Dataset records:
=-=-=

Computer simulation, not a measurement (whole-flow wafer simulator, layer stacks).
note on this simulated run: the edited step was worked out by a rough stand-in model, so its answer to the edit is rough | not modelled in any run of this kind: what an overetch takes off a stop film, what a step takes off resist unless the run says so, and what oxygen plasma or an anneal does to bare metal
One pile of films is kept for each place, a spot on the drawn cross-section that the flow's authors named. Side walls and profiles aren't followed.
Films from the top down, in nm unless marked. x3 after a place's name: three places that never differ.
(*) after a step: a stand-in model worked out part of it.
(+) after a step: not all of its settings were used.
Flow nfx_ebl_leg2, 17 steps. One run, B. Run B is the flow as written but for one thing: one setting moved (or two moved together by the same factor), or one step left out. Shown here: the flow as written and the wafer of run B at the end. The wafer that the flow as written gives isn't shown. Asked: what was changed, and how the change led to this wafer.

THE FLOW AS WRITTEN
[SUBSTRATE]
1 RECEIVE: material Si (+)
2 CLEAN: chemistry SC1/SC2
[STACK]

=-=-=

Required action:
The data above needs to be given again exactly, with no line left out.

Exercise output:
Computer simulation, not a measurement (whole-flow wafer simulator, layer stacks).
note on this simulated run: the edited step was worked out by a rough stand-in model, so its answer to the edit is rough | not modelled in any run of this kind: what an overetch takes off a stop film, what a step takes off resist unless the run says so, and what oxygen plasma or an anneal does to bare metal
One pile of films is kept for each place, a spot on the drawn cross-section that the flow's authors named. Side walls and profiles aren't followed.
Films from the top down, in nm unless marked. x3 after a place's name: three places that never differ.
(*) after a step: a stand-in model worked out part of it.
(+) after a step: not all of its settings were used.
Flow nfx_ebl_leg2, 17 steps. One run, B. Run B is the flow as written but for one thing: one setting moved (or two moved together by the same factor), or one step left out. Shown here: the flow as written and the wafer of run B at the end. The wafer that the flow as written gives isn't shown. Asked: what was changed, and how the change led to this wafer.

THE FLOW AS WRITTEN
[SUBSTRATE]
1 RECEIVE: material Si (+)
2 CLEAN: chemistry SC1/SC2
[STACK]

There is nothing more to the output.